** Opening Extracted information block **

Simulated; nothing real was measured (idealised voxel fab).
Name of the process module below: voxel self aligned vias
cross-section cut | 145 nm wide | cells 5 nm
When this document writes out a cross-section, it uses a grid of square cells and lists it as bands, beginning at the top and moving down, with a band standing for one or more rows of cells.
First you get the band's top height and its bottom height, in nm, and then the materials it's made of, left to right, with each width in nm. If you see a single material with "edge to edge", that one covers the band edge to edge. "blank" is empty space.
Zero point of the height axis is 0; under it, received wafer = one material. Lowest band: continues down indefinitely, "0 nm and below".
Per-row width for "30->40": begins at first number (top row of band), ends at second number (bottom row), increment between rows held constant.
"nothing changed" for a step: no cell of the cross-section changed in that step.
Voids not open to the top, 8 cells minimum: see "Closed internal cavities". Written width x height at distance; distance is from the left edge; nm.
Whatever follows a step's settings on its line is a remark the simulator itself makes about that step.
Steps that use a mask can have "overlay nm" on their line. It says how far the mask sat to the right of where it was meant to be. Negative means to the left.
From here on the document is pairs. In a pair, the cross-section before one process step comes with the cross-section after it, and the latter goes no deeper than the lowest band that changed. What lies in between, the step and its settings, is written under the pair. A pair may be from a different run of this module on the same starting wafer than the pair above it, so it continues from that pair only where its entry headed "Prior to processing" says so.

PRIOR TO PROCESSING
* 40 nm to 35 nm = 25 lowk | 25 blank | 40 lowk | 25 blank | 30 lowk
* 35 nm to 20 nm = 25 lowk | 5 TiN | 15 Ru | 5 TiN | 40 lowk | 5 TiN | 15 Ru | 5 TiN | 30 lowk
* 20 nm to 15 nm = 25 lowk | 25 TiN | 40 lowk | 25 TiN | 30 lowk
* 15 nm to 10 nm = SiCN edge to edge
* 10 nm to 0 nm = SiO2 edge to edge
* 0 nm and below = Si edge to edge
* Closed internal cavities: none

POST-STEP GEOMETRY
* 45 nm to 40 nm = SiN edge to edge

** Closing Extracted information block **

Looking at the material above, please copy exactly every line from its first line through the line containing "cross-section cut | 145 nm wide | cells 5 nm", with both ends included and nothing else.

Simulated; nothing real was measured (idealised voxel fab).
Name of the process module below: voxel self aligned vias
cross-section cut | 145 nm wide | cells 5 nm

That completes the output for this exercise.